- WORK TASK
What is needed here is a faithful repeat of every entry, with no character changed.

____________
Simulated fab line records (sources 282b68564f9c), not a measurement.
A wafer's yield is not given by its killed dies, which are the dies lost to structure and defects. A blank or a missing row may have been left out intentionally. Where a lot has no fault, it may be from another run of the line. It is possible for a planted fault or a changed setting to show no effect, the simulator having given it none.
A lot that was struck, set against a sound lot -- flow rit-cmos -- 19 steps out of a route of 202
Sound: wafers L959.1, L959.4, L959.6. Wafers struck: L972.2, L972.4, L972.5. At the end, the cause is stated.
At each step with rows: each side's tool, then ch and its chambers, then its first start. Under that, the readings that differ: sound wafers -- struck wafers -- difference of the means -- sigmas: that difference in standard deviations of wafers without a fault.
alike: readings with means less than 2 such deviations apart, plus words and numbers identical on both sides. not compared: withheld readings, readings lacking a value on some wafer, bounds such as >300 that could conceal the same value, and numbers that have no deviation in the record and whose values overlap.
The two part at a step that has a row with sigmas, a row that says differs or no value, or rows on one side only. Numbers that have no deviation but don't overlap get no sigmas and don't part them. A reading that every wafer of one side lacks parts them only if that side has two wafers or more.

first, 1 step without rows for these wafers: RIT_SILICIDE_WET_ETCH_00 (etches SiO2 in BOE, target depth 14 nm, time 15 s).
____________

- TASK RESULT
Simulated fab line records (sources 282b68564f9c), not a measurement.
A wafer's yield is not given by its killed dies, which are the dies lost to structure and defects. A blank or a missing row may have been left out intentionally. Where a lot has no fault, it may be from another run of the line. It is possible for a planted fault or a changed setting to show no effect, the simulator having given it none.
A lot that was struck, set against a sound lot -- flow rit-cmos -- 19 steps out of a route of 202
Sound: wafers L959.1, L959.4, L959.6. Wafers struck: L972.2, L972.4, L972.5. At the end, the cause is stated.
At each step with rows: each side's tool, then ch and its chambers, then its first start. Under that, the readings that differ: sound wafers -- struck wafers -- difference of the means -- sigmas: that difference in standard deviations of wafers without a fault.
alike: readings with means less than 2 such deviations apart, plus words and numbers identical on both sides. not compared: withheld readings, readings lacking a value on some wafer, bounds such as >300 that could conceal the same value, and numbers that have no deviation in the record and whose values overlap.
The two part at a step that has a row with sigmas, a row that says differs or no value, or rows on one side only. Numbers that have no deviation but don't overlap get no sigmas and don't part them. A reading that every wafer of one side lacks parts them only if that side has two wafers or more.

first, 1 step without rows for these wafers: RIT_SILICIDE_WET_ETCH_00 (etches SiO2 in BOE, target depth 14 nm, time 15 s).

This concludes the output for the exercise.